== Record excerpts
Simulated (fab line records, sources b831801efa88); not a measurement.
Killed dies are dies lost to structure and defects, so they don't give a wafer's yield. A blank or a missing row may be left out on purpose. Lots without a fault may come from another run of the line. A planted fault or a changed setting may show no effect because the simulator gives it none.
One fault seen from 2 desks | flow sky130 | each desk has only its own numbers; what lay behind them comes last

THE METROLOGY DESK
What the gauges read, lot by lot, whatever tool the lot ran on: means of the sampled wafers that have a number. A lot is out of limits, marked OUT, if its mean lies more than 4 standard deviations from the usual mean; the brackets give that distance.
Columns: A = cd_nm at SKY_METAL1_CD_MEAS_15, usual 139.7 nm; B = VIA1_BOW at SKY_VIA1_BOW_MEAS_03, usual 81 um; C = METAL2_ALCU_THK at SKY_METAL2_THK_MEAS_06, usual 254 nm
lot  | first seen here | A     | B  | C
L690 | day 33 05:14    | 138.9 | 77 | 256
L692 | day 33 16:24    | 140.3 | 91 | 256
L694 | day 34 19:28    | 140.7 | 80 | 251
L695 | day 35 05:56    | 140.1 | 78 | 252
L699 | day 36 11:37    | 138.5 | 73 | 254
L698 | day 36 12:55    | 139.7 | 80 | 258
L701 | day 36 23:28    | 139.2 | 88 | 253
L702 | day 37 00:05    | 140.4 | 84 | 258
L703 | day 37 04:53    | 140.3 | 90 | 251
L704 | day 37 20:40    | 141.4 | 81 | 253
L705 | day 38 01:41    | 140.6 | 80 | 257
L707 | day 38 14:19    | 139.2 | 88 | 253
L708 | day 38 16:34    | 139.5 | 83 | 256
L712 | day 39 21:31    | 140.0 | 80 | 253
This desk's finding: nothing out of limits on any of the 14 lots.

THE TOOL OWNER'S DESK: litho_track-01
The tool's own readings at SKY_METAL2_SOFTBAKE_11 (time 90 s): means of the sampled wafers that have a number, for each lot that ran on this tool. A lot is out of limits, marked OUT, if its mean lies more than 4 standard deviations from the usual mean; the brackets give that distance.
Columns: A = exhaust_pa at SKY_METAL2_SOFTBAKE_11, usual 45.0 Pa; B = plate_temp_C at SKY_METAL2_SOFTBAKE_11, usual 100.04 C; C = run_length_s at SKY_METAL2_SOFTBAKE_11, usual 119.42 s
====

The answer is the lines above between the line holding "L694 | day 34" and the line holding "This desk's finding: nothing", inclusive, each written out exactly, and no others.

L694 | day 34 19:28    | 140.7 | 80 | 251
L695 | day 35 05:56    | 140.1 | 78 | 252
L699 | day 36 11:37    | 138.5 | 73 | 254
L698 | day 36 12:55    | 139.7 | 80 | 258
L701 | day 36 23:28    | 139.2 | 88 | 253
L702 | day 37 00:05    | 140.4 | 84 | 258
L703 | day 37 04:53    | 140.3 | 90 | 251
L704 | day 37 20:40    | 141.4 | 81 | 253
L705 | day 38 01:41    | 140.6 | 80 | 257
L707 | day 38 14:19    | 139.2 | 88 | 253
L708 | day 38 16:34    | 139.5 | 83 | 256
L712 | day 39 21:31    | 140.0 | 80 | 253
This desk's finding: nothing out of limits on any of the 14 lots.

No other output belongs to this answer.